_Record set:_
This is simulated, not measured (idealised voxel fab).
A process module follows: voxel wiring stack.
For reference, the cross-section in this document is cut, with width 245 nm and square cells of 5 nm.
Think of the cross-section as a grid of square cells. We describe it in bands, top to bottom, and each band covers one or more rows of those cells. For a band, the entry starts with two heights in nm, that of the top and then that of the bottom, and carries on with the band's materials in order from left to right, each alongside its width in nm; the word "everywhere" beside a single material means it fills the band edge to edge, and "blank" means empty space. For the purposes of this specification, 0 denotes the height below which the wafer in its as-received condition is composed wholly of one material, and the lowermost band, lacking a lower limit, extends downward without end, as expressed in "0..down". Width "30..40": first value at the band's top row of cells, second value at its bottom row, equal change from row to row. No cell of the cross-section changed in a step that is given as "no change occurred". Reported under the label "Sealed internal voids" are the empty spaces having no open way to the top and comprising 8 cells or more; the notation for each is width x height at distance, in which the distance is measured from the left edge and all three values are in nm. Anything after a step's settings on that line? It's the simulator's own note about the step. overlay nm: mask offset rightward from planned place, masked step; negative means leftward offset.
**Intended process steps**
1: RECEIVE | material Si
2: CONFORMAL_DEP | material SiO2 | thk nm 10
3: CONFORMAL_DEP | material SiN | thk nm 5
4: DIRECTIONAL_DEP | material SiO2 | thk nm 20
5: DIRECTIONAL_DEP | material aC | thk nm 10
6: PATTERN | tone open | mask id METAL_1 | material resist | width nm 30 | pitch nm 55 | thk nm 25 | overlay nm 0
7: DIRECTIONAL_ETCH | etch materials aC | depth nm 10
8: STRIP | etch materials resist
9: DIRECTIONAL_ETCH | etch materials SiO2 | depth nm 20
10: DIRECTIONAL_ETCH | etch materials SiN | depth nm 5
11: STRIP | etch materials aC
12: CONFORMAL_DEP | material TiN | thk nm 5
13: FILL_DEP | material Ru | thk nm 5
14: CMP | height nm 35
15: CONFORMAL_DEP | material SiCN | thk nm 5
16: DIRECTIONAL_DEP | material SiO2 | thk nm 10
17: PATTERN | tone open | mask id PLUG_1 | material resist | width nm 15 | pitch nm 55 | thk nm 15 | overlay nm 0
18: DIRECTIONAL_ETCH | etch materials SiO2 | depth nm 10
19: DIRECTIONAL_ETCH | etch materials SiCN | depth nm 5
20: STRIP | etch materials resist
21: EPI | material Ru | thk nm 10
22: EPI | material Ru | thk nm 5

_Required action:_ Transcribe the records above from the line holding "4: DIRECTIONAL_DEP |" down to the line holding "10: DIRECTIONAL_ETCH |", inclusive, without adding anything.

_Written response:_
4: DIRECTIONAL_DEP | material SiO2 | thk nm 20
5: DIRECTIONAL_DEP | material aC | thk nm 10
6: PATTERN | tone open | mask id METAL_1 | material resist | width nm 30 | pitch nm 55 | thk nm 25 | overlay nm 0
7: DIRECTIONAL_ETCH | etch materials aC | depth nm 10
8: STRIP | etch materials resist
9: DIRECTIONAL_ETCH | etch materials SiO2 | depth nm 20
10: DIRECTIONAL_ETCH | etch materials SiN | depth nm 5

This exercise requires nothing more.